(ASSIGNED TASK): Reproduce only the stretch of entries below that begins at the first line and ends at the line holding "One pile of".

- - -

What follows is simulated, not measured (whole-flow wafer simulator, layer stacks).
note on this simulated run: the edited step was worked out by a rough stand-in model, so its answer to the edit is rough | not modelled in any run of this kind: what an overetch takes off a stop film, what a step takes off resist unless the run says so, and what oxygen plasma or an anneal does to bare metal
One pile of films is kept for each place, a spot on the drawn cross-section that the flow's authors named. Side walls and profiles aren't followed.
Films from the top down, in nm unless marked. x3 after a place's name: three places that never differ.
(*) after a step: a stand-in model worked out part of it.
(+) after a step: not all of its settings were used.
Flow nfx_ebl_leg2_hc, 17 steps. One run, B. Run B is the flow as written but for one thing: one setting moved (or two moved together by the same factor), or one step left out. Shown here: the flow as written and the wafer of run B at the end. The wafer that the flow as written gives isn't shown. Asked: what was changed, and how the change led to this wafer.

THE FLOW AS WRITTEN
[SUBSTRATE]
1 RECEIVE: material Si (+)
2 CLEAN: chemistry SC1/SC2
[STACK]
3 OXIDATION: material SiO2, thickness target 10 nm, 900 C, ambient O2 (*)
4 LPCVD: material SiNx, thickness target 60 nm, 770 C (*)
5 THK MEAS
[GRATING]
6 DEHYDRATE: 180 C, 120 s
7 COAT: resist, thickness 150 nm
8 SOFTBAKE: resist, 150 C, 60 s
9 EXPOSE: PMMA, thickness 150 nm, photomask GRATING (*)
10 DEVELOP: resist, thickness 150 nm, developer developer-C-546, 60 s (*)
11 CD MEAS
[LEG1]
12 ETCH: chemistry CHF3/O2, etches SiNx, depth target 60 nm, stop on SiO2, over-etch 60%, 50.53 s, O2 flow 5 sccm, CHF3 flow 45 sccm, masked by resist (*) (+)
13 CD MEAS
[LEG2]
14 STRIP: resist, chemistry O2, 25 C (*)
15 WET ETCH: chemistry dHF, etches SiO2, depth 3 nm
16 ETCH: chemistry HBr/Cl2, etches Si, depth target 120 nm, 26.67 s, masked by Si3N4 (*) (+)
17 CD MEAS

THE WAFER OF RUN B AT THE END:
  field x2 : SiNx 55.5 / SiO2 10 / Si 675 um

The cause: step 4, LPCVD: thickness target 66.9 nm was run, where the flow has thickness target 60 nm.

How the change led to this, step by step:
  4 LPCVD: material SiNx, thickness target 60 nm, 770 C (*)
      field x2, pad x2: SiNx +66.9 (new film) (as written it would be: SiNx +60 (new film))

- - -

(TASK RESPONSE):
What follows is simulated, not measured (whole-flow wafer simulator, layer stacks).
note on this simulated run: the edited step was worked out by a rough stand-in model, so its answer to the edit is rough | not modelled in any run of this kind: what an overetch takes off a stop film, what a step takes off resist unless the run says so, and what oxygen plasma or an anneal does to bare metal
One pile of films is kept for each place, a spot on the drawn cross-section that the flow's authors named. Side walls and profiles aren't followed.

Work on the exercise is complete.